___

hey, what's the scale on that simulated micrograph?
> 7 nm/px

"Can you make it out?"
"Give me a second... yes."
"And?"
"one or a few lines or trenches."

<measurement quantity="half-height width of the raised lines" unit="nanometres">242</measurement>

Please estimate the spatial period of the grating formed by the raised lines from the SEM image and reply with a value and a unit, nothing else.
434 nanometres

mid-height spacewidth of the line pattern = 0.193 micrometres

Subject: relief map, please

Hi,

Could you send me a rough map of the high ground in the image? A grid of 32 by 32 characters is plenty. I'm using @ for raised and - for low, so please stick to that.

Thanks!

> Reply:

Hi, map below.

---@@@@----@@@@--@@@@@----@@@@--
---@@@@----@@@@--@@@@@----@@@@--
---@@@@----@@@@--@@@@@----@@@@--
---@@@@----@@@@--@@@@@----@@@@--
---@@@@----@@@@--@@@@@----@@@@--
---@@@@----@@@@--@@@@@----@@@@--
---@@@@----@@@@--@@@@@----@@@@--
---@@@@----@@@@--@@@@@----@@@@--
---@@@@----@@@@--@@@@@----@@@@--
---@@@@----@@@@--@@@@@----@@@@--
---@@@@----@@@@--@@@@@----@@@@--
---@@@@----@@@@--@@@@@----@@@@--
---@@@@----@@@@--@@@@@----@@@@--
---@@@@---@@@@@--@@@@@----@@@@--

___

◆ WORK REQUEST ◆
Return all the lines shown above, word for word.

◆ TASK RESPONSE ◆
hey, what's the scale on that simulated micrograph?
> 7 nm/px

"Can you make it out?"
"Give me a second... yes."
"And?"
"one or a few lines or trenches."

<measurement quantity="half-height width of the raised lines" unit="nanometres">242</measurement>

Please estimate the spatial period of the grating formed by the raised lines from the SEM image and reply with a value and a unit, nothing else.
434 nanometres

mid-height spacewidth of the line pattern = 0.193 micrometres

Subject: relief map, please

Hi,

Could you send me a rough map of the high ground in the image? A grid of 32 by 32 characters is plenty. I'm using @ for raised and - for low, so please stick to that.

Thanks!

> Reply:

Hi, map below.

---@@@@----@@@@--@@@@@----@@@@--
---@@@@----@@@@--@@@@@----@@@@--
---@@@@----@@@@--@@@@@----@@@@--
---@@@@----@@@@--@@@@@----@@@@--
---@@@@----@@@@--@@@@@----@@@@--
---@@@@----@@@@--@@@@@----@@@@--
---@@@@----@@@@--@@@@@----@@@@--
---@@@@----@@@@--@@@@@----@@@@--
---@@@@----@@@@--@@@@@----@@@@--
---@@@@----@@@@--@@@@@----@@@@--
---@@@@----@@@@--@@@@@----@@@@--
---@@@@----@@@@--@@@@@----@@@@--
---@@@@----@@@@--@@@@@----@@@@--
---@@@@---@@@@@--@@@@@----@@@@--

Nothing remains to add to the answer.